| Exercise |
Copy nothing from the entries below except the lines from the one containing "P5: etch of" through the one containing "The tool's runs may not all be listed.", and copy those exactly.

▬▬▬▬▬▬▬▬▬▬
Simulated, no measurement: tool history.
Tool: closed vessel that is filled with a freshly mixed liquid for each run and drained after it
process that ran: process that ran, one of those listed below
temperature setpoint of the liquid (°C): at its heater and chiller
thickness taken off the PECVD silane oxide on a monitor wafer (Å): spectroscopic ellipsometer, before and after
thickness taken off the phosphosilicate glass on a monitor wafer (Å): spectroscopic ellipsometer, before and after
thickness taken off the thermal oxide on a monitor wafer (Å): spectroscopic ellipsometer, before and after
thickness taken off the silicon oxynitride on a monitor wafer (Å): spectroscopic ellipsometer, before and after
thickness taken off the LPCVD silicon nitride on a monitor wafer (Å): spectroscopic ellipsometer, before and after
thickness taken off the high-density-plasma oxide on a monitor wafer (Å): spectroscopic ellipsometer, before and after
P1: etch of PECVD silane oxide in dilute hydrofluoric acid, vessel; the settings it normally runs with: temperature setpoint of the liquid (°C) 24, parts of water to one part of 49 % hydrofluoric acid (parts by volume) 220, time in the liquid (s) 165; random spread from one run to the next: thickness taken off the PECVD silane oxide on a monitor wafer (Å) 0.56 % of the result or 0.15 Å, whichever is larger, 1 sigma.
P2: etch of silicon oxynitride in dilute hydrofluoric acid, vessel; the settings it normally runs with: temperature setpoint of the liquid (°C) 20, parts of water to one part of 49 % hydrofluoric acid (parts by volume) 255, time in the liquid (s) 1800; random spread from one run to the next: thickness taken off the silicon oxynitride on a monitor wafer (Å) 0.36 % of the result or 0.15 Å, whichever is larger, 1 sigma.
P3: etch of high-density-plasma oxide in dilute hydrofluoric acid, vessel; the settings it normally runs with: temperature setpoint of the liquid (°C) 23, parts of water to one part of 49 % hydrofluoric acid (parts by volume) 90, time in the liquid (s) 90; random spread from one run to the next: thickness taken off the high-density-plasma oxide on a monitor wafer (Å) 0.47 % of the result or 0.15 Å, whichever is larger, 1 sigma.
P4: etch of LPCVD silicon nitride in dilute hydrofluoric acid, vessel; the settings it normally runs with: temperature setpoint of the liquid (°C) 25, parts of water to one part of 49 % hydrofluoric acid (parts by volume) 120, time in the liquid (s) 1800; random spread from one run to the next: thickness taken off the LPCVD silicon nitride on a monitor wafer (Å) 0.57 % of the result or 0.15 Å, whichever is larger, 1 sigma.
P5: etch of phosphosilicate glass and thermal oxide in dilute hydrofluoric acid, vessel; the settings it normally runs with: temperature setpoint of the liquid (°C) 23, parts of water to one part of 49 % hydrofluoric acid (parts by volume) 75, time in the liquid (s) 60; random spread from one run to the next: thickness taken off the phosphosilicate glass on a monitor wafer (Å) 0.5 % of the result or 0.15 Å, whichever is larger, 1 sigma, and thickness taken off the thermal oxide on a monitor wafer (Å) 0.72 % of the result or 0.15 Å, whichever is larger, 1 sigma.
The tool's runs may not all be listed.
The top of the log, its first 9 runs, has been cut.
▬▬▬▬▬▬▬▬▬▬

| Answer box |
P5: etch of phosphosilicate glass and thermal oxide in dilute hydrofluoric acid, vessel; the settings it normally runs with: temperature setpoint of the liquid (°C) 23, parts of water to one part of 49 % hydrofluoric acid (parts by volume) 75, time in the liquid (s) 60; random spread from one run to the next: thickness taken off the phosphosilicate glass on a monitor wafer (Å) 0.5 % of the result or 0.15 Å, whichever is larger, 1 sigma, and thickness taken off the thermal oxide on a monitor wafer (Å) 0.72 % of the result or 0.15 Å, whichever is larger, 1 sigma.
The tool's runs may not all be listed.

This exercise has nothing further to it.